TASK ITEM: Given the records that follow, return each one verbatim.

RECORDS SUPPLIED:
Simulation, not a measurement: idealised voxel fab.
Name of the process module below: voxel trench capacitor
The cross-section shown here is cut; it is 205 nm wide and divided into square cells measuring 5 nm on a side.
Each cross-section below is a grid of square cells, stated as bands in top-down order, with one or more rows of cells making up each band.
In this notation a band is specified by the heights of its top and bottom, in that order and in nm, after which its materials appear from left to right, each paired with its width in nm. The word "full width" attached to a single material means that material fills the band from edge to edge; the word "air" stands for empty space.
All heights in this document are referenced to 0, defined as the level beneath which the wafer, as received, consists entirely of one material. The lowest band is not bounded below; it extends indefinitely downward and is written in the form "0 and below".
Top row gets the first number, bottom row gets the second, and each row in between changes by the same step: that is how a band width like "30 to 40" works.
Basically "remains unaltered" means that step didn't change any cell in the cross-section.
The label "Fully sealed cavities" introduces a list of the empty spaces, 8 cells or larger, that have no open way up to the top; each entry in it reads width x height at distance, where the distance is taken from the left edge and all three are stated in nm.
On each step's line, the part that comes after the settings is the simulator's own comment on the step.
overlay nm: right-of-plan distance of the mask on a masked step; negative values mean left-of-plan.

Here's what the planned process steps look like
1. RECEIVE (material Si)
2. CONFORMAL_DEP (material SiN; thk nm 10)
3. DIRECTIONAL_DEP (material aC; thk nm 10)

PROBLEM SOLUTION:
Simulation, not a measurement: idealised voxel fab.
Name of the process module below: voxel trench capacitor
The cross-section shown here is cut; it is 205 nm wide and divided into square cells measuring 5 nm on a side.
Each cross-section below is a grid of square cells, stated as bands in top-down order, with one or more rows of cells making up each band.
In this notation a band is specified by the heights of its top and bottom, in that order and in nm, after which its materials appear from left to right, each paired with its width in nm. The word "full width" attached to a single material means that material fills the band from edge to edge; the word "air" stands for empty space.
All heights in this document are referenced to 0, defined as the level beneath which the wafer, as received, consists entirely of one material. The lowest band is not bounded below; it extends indefinitely downward and is written in the form "0 and below".
Top row gets the first number, bottom row gets the second, and each row in between changes by the same step: that is how a band width like "30 to 40" works.
Basically "remains unaltered" means that step didn't change any cell in the cross-section.
The label "Fully sealed cavities" introduces a list of the empty spaces, 8 cells or larger, that have no open way up to the top; each entry in it reads width x height at distance, where the distance is taken from the left edge and all three are stated in nm.
On each step's line, the part that comes after the settings is the simulator's own comment on the step.
overlay nm: right-of-plan distance of the mask on a masked step; negative values mean left-of-plan.

Here's what the planned process steps look like
1. RECEIVE (material Si)
2. CONFORMAL_DEP (material SiN; thk nm 10)
3. DIRECTIONAL_DEP (material aC; thk nm 10)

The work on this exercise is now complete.